§ Work task
Extract the first line through the line containing "6,185.7,368.15,808,2.195,574,496.984,478.798" from the listing below, exactly as written.

§ Source material
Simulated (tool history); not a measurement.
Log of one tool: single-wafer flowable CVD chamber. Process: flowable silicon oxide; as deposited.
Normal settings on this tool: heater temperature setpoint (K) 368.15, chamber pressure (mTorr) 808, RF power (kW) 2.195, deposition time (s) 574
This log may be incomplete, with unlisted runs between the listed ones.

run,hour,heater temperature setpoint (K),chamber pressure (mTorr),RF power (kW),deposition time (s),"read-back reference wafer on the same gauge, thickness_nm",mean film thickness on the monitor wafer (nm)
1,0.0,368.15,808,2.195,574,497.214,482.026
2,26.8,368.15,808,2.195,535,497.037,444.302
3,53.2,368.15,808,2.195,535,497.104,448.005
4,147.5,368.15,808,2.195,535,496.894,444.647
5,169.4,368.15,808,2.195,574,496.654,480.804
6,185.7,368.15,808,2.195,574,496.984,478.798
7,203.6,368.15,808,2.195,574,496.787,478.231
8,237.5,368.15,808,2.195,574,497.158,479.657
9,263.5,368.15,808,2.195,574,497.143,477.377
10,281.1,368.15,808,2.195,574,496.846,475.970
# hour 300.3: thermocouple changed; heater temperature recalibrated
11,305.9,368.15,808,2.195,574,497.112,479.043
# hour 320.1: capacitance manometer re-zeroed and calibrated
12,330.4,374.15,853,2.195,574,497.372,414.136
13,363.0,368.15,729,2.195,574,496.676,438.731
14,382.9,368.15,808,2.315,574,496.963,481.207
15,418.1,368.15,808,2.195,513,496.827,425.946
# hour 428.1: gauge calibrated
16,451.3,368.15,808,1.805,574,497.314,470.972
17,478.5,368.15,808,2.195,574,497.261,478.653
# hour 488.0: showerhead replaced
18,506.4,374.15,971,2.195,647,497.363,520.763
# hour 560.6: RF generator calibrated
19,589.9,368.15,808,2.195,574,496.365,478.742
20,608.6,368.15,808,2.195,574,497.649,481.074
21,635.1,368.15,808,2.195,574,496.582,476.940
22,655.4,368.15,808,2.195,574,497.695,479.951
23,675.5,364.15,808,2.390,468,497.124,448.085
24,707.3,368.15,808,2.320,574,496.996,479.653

§ Exercise solution
Simulated (tool history); not a measurement.
Log of one tool: single-wafer flowable CVD chamber. Process: flowable silicon oxide; as deposited.
Normal settings on this tool: heater temperature setpoint (K) 368.15, chamber pressure (mTorr) 808, RF power (kW) 2.195, deposition time (s) 574
This log may be incomplete, with unlisted runs between the listed ones.

run,hour,heater temperature setpoint (K),chamber pressure (mTorr),RF power (kW),deposition time (s),"read-back reference wafer on the same gauge, thickness_nm",mean film thickness on the monitor wafer (nm)
1,0.0,368.15,808,2.195,574,497.214,482.026
2,26.8,368.15,808,2.195,535,497.037,444.302
3,53.2,368.15,808,2.195,535,497.104,448.005
4,147.5,368.15,808,2.195,535,496.894,444.647
5,169.4,368.15,808,2.195,574,496.654,480.804
6,185.7,368.15,808,2.195,574,496.984,478.798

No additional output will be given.